> **Work item**
When you reach the line containing "after a step's" in the data below, begin returning lines exactly as written, and stop once the line containing "14 op CMP | height nm 15" has been returned.

┄┄┄┄┄┄
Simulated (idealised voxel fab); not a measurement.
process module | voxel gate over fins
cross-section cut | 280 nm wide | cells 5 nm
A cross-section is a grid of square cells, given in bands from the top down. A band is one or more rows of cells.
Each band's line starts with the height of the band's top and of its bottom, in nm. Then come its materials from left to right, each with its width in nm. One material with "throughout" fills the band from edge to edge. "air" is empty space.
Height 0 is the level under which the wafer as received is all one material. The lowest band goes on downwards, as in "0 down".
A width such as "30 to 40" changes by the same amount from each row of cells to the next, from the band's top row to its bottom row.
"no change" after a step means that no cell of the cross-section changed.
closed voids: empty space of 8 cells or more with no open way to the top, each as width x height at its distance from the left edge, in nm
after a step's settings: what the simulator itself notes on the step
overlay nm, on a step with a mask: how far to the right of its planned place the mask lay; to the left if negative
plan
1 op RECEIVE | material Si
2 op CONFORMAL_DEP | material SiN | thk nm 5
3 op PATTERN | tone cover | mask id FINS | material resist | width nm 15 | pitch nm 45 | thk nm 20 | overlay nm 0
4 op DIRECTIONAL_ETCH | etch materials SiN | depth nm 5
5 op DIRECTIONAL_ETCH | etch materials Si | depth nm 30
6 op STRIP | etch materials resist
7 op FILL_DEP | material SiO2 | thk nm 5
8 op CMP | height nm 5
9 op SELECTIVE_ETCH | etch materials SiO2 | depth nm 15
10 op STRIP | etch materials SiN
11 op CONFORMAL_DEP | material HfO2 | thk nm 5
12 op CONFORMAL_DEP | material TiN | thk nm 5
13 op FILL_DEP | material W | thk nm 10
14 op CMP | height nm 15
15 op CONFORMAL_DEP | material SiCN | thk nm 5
┄┄┄┄┄┄

> **Written answer**
after a step's settings: what the simulator itself notes on the step
overlay nm, on a step with a mask: how far to the right of its planned place the mask lay; to the left if negative
plan
1 op RECEIVE | material Si
2 op CONFORMAL_DEP | material SiN | thk nm 5
3 op PATTERN | tone cover | mask id FINS | material resist | width nm 15 | pitch nm 45 | thk nm 20 | overlay nm 0
4 op DIRECTIONAL_ETCH | etch materials SiN | depth nm 5
5 op DIRECTIONAL_ETCH | etch materials Si | depth nm 30
6 op STRIP | etch materials resist
7 op FILL_DEP | material SiO2 | thk nm 5
8 op CMP | height nm 5
9 op SELECTIVE_ETCH | etch materials SiO2 | depth nm 15
10 op STRIP | etch materials SiN
11 op CONFORMAL_DEP | material HfO2 | thk nm 5
12 op CONFORMAL_DEP | material TiN | thk nm 5
13 op FILL_DEP | material W | thk nm 10
14 op CMP | height nm 15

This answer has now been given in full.